- **Task item**
Write the full listing out again, keeping every line exactly as it is.

- **Given data**
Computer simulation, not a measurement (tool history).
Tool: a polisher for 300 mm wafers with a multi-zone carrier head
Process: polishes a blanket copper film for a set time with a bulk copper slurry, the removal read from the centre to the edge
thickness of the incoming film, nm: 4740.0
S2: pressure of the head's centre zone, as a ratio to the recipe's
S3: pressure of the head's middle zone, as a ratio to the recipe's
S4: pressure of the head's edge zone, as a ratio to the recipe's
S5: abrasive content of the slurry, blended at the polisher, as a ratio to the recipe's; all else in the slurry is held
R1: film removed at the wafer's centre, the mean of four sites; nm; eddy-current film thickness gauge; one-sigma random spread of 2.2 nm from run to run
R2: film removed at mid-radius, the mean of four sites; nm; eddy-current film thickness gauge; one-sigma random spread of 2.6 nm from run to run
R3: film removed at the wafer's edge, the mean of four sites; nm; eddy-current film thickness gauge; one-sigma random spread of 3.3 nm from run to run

- **Worked solution**
Computer simulation, not a measurement (tool history).
Tool: a polisher for 300 mm wafers with a multi-zone carrier head
Process: polishes a blanket copper film for a set time with a bulk copper slurry, the removal read from the centre to the edge
thickness of the incoming film, nm: 4740.0
S2: pressure of the head's centre zone, as a ratio to the recipe's
S3: pressure of the head's middle zone, as a ratio to the recipe's
S4: pressure of the head's edge zone, as a ratio to the recipe's
S5: abrasive content of the slurry, blended at the polisher, as a ratio to the recipe's; all else in the slurry is held
R1: film removed at the wafer's centre, the mean of four sites; nm; eddy-current film thickness gauge; one-sigma random spread of 2.2 nm from run to run
R2: film removed at mid-radius, the mean of four sites; nm; eddy-current film thickness gauge; one-sigma random spread of 2.6 nm from run to run
R3: film removed at the wafer's edge, the mean of four sites; nm; eddy-current film thickness gauge; one-sigma random spread of 3.3 nm from run to run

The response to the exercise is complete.